- Supplied data:
-- Opening Marker --
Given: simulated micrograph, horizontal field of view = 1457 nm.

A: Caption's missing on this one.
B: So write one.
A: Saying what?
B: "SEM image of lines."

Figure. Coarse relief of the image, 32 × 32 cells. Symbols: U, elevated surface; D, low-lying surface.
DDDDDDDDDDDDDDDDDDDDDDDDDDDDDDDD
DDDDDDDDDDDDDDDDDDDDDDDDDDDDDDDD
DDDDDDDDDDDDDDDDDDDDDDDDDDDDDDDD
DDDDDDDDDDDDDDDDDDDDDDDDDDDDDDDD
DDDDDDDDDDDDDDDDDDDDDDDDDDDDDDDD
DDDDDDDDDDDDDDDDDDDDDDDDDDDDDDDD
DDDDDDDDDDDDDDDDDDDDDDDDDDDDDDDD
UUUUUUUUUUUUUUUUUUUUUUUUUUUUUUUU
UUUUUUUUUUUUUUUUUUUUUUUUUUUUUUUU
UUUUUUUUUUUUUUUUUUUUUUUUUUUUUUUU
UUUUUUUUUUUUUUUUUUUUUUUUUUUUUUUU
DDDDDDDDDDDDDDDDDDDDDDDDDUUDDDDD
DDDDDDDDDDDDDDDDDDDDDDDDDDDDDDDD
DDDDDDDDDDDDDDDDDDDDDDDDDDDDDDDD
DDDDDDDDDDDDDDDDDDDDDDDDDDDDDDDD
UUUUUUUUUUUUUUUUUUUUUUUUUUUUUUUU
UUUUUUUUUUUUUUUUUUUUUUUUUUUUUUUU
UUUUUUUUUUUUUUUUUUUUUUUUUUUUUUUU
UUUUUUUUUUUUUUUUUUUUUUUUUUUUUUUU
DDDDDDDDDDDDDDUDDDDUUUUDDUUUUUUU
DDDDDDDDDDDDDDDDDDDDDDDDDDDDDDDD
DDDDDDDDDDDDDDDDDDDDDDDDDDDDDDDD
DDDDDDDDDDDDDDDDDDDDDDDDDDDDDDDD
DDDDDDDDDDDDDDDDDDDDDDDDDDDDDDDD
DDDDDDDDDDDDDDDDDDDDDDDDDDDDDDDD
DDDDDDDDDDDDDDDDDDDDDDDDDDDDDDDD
-- Closing Marker --

- Work instruction: Up to and including the line that contains "DDDDDDDDDDDDDDUDDDDUUUUDDUUUUUUU", output the records above exactly, beginning with their first line.

- Exercise solution:
Given: simulated micrograph, horizontal field of view = 1457 nm.

A: Caption's missing on this one.
B: So write one.
A: Saying what?
B: "SEM image of lines."

Figure. Coarse relief of the image, 32 × 32 cells. Symbols: U, elevated surface; D, low-lying surface.
DDDDDDDDDDDDDDDDDDDDDDDDDDDDDDDD
DDDDDDDDDDDDDDDDDDDDDDDDDDDDDDDD
DDDDDDDDDDDDDDDDDDDDDDDDDDDDDDDD
DDDDDDDDDDDDDDDDDDDDDDDDDDDDDDDD
DDDDDDDDDDDDDDDDDDDDDDDDDDDDDDDD
DDDDDDDDDDDDDDDDDDDDDDDDDDDDDDDD
DDDDDDDDDDDDDDDDDDDDDDDDDDDDDDDD
UUUUUUUUUUUUUUUUUUUUUUUUUUUUUUUU
UUUUUUUUUUUUUUUUUUUUUUUUUUUUUUUU
UUUUUUUUUUUUUUUUUUUUUUUUUUUUUUUU
UUUUUUUUUUUUUUUUUUUUUUUUUUUUUUUU
DDDDDDDDDDDDDDDDDDDDDDDDDUUDDDDD
DDDDDDDDDDDDDDDDDDDDDDDDDDDDDDDD
DDDDDDDDDDDDDDDDDDDDDDDDDDDDDDDD
DDDDDDDDDDDDDDDDDDDDDDDDDDDDDDDD
UUUUUUUUUUUUUUUUUUUUUUUUUUUUUUUU
UUUUUUUUUUUUUUUUUUUUUUUUUUUUUUUU
UUUUUUUUUUUUUUUUUUUUUUUUUUUUUUUU
UUUUUUUUUUUUUUUUUUUUUUUUUUUUUUUU
DDDDDDDDDDDDDDUDDDDUUUUDDUUUUUUU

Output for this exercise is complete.